> [REQUIREMENT]:
Stop after the line containing "The line-to-line clearance": print each line exactly from the first line of the listing up to that point.

> [EXTRACTED DATA]:
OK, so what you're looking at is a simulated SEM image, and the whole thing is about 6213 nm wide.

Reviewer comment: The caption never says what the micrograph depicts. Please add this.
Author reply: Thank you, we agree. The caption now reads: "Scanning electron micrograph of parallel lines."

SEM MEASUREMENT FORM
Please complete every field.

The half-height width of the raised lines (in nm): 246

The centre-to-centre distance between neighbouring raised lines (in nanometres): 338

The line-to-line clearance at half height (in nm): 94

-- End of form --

> [SOLUTION]:
OK, so what you're looking at is a simulated SEM image, and the whole thing is about 6213 nm wide.

Reviewer comment: The caption never says what the micrograph depicts. Please add this.
Author reply: Thank you, we agree. The caption now reads: "Scanning electron micrograph of parallel lines."

SEM MEASUREMENT FORM
Please complete every field.

The half-height width of the raised lines (in nm): 246

The centre-to-centre distance between neighbouring raised lines (in nanometres): 338

The line-to-line clearance at half height (in nm): 94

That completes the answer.